▶ [Work order]: Your output should repeat each record below with no differences.

☆ ☆ ☆ ☆
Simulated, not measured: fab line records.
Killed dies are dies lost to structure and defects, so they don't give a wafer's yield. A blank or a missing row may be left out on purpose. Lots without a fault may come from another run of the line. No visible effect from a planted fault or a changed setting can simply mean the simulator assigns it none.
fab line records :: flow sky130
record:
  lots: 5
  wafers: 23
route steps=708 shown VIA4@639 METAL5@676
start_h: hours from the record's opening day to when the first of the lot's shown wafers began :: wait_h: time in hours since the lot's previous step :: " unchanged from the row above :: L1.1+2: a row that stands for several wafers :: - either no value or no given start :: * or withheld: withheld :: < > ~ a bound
☆ ☆ ☆ ☆

▶ [Reply]:
Simulated, not measured: fab line records.
Killed dies are dies lost to structure and defects, so they don't give a wafer's yield. A blank or a missing row may be left out on purpose. Lots without a fault may come from another run of the line. No visible effect from a planted fault or a changed setting can simply mean the simulator assigns it none.
fab line records :: flow sky130
record:
  lots: 5
  wafers: 23
route steps=708 shown VIA4@639 METAL5@676
start_h: hours from the record's opening day to when the first of the lot's shown wafers began :: wait_h: time in hours since the lot's previous step :: " unchanged from the row above :: L1.1+2: a row that stands for several wafers :: - either no value or no given start :: * or withheld: withheld :: < > ~ a bound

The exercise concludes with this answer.